• _Work instruction_
Exactly as written, retype all of the records that come next.

• _Supplied material_
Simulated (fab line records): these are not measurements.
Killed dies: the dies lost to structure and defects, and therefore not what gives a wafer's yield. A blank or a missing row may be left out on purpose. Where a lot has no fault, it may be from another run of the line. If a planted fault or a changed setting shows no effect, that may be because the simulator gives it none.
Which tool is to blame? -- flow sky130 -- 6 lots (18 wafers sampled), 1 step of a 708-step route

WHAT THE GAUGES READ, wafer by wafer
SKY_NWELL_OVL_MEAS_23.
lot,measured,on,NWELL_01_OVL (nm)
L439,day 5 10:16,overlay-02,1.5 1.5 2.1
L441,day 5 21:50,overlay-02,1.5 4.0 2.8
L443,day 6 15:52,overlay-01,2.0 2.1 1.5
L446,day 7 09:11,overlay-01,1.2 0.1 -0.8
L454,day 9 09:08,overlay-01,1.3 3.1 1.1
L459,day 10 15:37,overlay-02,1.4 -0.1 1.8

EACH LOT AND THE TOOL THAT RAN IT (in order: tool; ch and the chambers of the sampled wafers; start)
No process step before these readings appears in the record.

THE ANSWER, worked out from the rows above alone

• _Task response_
Simulated (fab line records): these are not measurements.
Killed dies: the dies lost to structure and defects, and therefore not what gives a wafer's yield. A blank or a missing row may be left out on purpose. Where a lot has no fault, it may be from another run of the line. If a planted fault or a changed setting shows no effect, that may be because the simulator gives it none.
Which tool is to blame? -- flow sky130 -- 6 lots (18 wafers sampled), 1 step of a 708-step route

WHAT THE GAUGES READ, wafer by wafer
SKY_NWELL_OVL_MEAS_23.
lot,measured,on,NWELL_01_OVL (nm)
L439,day 5 10:16,overlay-02,1.5 1.5 2.1
L441,day 5 21:50,overlay-02,1.5 4.0 2.8
L443,day 6 15:52,overlay-01,2.0 2.1 1.5
L446,day 7 09:11,overlay-01,1.2 0.1 -0.8
L454,day 9 09:08,overlay-01,1.3 3.1 1.1
L459,day 10 15:37,overlay-02,1.4 -0.1 1.8

EACH LOT AND THE TOOL THAT RAN IT (in order: tool; ch and the chambers of the sampled wafers; start)
No process step before these readings appears in the record.

THE ANSWER, worked out from the rows above alone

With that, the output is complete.